Extracted information: Begin
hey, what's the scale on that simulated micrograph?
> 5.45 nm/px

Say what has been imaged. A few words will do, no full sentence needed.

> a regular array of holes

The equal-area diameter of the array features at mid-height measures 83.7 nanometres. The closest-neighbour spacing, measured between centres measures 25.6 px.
Extracted information: End

**Work item:** Output the records above precisely.

**Reply:**
hey, what's the scale on that simulated micrograph?
> 5.45 nm/px

Say what has been imaged. A few words will do, no full sentence needed.

> a regular array of holes

The equal-area diameter of the array features at mid-height measures 83.7 nanometres. The closest-neighbour spacing, measured between centres measures 25.6 px.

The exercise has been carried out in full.